RECORDS SHOWN
----------------------------------------

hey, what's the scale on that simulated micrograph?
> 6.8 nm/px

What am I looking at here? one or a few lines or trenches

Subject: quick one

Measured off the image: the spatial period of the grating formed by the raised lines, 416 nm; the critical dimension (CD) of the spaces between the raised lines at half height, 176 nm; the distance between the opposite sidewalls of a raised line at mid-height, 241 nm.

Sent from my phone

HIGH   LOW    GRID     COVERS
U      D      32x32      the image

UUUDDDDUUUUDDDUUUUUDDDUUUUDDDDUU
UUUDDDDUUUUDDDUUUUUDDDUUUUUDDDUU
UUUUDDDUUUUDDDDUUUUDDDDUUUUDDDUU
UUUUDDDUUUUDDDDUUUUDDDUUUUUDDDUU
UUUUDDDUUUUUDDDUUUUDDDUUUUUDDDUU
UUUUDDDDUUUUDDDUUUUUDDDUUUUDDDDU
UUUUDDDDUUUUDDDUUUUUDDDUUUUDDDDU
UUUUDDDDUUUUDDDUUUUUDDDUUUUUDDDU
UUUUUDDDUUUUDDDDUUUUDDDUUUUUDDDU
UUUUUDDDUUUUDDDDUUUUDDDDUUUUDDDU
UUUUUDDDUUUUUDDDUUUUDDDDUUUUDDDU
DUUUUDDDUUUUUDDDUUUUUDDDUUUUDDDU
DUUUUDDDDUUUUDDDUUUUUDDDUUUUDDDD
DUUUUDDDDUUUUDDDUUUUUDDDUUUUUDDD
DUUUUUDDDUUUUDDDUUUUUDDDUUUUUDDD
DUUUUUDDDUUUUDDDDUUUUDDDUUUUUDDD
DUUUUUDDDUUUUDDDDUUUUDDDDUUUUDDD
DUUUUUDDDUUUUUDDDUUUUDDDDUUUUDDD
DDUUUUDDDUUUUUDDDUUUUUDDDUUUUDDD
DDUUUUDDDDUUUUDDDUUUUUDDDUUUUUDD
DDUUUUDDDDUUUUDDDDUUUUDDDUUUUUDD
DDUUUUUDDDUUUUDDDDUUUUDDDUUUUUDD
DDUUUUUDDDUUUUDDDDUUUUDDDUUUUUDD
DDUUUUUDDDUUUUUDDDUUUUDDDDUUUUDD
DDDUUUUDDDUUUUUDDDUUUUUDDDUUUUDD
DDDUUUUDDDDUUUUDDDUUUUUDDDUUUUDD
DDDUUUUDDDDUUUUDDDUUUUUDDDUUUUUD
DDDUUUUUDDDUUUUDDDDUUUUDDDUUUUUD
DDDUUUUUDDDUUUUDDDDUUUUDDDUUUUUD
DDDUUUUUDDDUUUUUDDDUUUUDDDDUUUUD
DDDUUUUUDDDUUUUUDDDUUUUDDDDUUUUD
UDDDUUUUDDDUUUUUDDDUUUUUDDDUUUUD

----------------------------------------

WORK ITEM
Could you transcribe the entries exactly, from the first line through the line containing "Subject: quick one", and give nothing more?

ANSWER AREA
hey, what's the scale on that simulated micrograph?
> 6.8 nm/px

What am I looking at here? one or a few lines or trenches

Subject: quick one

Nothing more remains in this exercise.